(Recorded information Opens)

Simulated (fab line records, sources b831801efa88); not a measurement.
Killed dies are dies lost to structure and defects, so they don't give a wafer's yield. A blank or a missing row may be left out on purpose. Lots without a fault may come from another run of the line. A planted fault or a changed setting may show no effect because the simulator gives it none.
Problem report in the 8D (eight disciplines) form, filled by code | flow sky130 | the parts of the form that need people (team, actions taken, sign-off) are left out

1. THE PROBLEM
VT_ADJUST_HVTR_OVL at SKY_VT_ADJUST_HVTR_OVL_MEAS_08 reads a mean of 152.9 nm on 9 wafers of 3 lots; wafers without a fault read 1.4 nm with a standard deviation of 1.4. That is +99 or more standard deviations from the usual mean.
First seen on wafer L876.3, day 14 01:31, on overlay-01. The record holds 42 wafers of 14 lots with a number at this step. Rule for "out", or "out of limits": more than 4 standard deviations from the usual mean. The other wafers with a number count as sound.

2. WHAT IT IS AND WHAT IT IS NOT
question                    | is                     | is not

(Recorded information Closes)

# Exercise:
All entries must be given again exactly.

# Response area:
Simulated (fab line records, sources b831801efa88); not a measurement.
Killed dies are dies lost to structure and defects, so they don't give a wafer's yield. A blank or a missing row may be left out on purpose. Lots without a fault may come from another run of the line. A planted fault or a changed setting may show no effect because the simulator gives it none.
Problem report in the 8D (eight disciplines) form, filled by code | flow sky130 | the parts of the form that need people (team, actions taken, sign-off) are left out

1. THE PROBLEM
VT_ADJUST_HVTR_OVL at SKY_VT_ADJUST_HVTR_OVL_MEAS_08 reads a mean of 152.9 nm on 9 wafers of 3 lots; wafers without a fault read 1.4 nm with a standard deviation of 1.4. That is +99 or more standard deviations from the usual mean.
First seen on wafer L876.3, day 14 01:31, on overlay-01. The record holds 42 wafers of 14 lots with a number at this step. Rule for "out", or "out of limits": more than 4 standard deviations from the usual mean. The other wafers with a number count as sound.

2. WHAT IT IS AND WHAT IT IS NOT
question                    | is                     | is not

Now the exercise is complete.